Reprint the listing. Every line must match the original exactly.

=== Section Start ===

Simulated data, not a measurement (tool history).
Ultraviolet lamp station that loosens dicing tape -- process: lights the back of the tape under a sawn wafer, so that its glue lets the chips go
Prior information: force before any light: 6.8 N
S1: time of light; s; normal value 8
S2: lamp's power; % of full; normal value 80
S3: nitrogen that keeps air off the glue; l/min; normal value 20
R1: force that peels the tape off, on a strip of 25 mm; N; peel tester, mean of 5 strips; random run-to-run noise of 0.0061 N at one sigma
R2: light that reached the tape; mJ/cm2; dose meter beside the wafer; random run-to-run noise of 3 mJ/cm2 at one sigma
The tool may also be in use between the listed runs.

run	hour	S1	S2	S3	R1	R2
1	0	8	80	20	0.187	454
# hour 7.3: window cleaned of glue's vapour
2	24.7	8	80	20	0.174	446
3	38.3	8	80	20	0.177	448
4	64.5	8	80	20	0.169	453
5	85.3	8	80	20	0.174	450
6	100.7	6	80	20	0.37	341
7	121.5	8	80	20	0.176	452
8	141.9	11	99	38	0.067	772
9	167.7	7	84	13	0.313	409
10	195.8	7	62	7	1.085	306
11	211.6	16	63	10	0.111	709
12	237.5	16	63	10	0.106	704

=== Section End ===

→ **Task output**
Simulated data, not a measurement (tool history).
Ultraviolet lamp station that loosens dicing tape -- process: lights the back of the tape under a sawn wafer, so that its glue lets the chips go
Prior information: force before any light: 6.8 N
S1: time of light; s; normal value 8
S2: lamp's power; % of full; normal value 80
S3: nitrogen that keeps air off the glue; l/min; normal value 20
R1: force that peels the tape off, on a strip of 25 mm; N; peel tester, mean of 5 strips; random run-to-run noise of 0.0061 N at one sigma
R2: light that reached the tape; mJ/cm2; dose meter beside the wafer; random run-to-run noise of 3 mJ/cm2 at one sigma
The tool may also be in use between the listed runs.

run	hour	S1	S2	S3	R1	R2
1	0	8	80	20	0.187	454
# hour 7.3: window cleaned of glue's vapour
2	24.7	8	80	20	0.174	446
3	38.3	8	80	20	0.177	448
4	64.5	8	80	20	0.169	453
5	85.3	8	80	20	0.174	450
6	100.7	6	80	20	0.37	341
7	121.5	8	80	20	0.176	452
8	141.9	11	99	38	0.067	772
9	167.7	7	84	13	0.313	409
10	195.8	7	62	7	1.085	306
11	211.6	16	63	10	0.111	709
12	237.5	16	63	10	0.106	704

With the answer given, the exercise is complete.